EXERCISE
Word for word, retype the first line of the records and every following line through the one containing "## THE READING".

DATA LISTING
_ _ _ _

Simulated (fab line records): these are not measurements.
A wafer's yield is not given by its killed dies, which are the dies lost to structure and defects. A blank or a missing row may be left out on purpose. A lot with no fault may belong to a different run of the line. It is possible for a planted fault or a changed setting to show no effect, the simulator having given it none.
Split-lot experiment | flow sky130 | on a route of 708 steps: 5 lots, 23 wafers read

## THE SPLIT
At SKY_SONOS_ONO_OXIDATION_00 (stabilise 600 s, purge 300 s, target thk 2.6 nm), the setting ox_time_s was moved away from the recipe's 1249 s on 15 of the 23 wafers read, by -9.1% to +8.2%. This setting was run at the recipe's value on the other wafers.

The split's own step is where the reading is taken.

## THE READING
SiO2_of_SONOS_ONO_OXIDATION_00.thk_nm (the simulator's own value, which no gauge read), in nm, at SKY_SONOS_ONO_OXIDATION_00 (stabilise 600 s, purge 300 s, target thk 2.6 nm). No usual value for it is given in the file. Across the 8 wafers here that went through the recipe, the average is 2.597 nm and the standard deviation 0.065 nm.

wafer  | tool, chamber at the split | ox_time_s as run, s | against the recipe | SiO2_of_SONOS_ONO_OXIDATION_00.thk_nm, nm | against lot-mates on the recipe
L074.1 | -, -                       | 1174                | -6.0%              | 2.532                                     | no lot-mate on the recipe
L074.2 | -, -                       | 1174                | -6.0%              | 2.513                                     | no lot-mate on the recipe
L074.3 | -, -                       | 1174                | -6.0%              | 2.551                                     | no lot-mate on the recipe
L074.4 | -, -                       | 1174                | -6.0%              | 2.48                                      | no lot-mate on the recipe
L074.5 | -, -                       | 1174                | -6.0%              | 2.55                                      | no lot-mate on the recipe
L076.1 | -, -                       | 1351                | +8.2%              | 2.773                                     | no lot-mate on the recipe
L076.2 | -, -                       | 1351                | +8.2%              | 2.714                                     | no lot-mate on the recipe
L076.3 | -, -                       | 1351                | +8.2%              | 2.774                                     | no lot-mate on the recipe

_ _ _ _

EXERCISE SOLUTION
Simulated (fab line records): these are not measurements.
A wafer's yield is not given by its killed dies, which are the dies lost to structure and defects. A blank or a missing row may be left out on purpose. A lot with no fault may belong to a different run of the line. It is possible for a planted fault or a changed setting to show no effect, the simulator having given it none.
Split-lot experiment | flow sky130 | on a route of 708 steps: 5 lots, 23 wafers read

## THE SPLIT
At SKY_SONOS_ONO_OXIDATION_00 (stabilise 600 s, purge 300 s, target thk 2.6 nm), the setting ox_time_s was moved away from the recipe's 1249 s on 15 of the 23 wafers read, by -9.1% to +8.2%. This setting was run at the recipe's value on the other wafers.

The split's own step is where the reading is taken.

## THE READING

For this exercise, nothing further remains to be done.